- _Activity_
A word-for-word retyping of the listing is the goal.

[Start of section]

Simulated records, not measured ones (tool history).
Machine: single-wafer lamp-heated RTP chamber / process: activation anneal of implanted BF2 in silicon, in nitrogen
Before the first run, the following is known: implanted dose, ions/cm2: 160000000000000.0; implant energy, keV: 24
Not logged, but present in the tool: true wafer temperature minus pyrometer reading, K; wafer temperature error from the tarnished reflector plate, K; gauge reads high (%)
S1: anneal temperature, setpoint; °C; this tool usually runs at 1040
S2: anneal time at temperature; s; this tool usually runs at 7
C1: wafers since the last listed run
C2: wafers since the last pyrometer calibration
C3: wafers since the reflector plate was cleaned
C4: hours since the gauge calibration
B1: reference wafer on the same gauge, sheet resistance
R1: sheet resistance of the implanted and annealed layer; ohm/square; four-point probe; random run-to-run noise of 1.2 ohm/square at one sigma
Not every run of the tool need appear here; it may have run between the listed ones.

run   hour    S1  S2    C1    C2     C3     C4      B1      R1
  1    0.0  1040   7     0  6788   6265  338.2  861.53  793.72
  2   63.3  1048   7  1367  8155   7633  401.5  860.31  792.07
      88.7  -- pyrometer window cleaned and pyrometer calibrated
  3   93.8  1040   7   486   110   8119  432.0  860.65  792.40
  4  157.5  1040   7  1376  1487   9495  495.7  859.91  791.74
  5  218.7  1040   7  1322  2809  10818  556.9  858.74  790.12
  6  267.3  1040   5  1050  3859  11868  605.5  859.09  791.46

[End of section]

- _Response_
Simulated records, not measured ones (tool history).
Machine: single-wafer lamp-heated RTP chamber / process: activation anneal of implanted BF2 in silicon, in nitrogen
Before the first run, the following is known: implanted dose, ions/cm2: 160000000000000.0; implant energy, keV: 24
Not logged, but present in the tool: true wafer temperature minus pyrometer reading, K; wafer temperature error from the tarnished reflector plate, K; gauge reads high (%)
S1: anneal temperature, setpoint; °C; this tool usually runs at 1040
S2: anneal time at temperature; s; this tool usually runs at 7
C1: wafers since the last listed run
C2: wafers since the last pyrometer calibration
C3: wafers since the reflector plate was cleaned
C4: hours since the gauge calibration
B1: reference wafer on the same gauge, sheet resistance
R1: sheet resistance of the implanted and annealed layer; ohm/square; four-point probe; random run-to-run noise of 1.2 ohm/square at one sigma
Not every run of the tool need appear here; it may have run between the listed ones.

run   hour    S1  S2    C1    C2     C3     C4      B1      R1
  1    0.0  1040   7     0  6788   6265  338.2  861.53  793.72
  2   63.3  1048   7  1367  8155   7633  401.5  860.31  792.07
      88.7  -- pyrometer window cleaned and pyrometer calibrated
  3   93.8  1040   7   486   110   8119  432.0  860.65  792.40
  4  157.5  1040   7  1376  1487   9495  495.7  859.91  791.74
  5  218.7  1040   7  1322  2809  10818  556.9  858.74  790.12
  6  267.3  1040   5  1050  3859  11868  605.5  859.09  791.46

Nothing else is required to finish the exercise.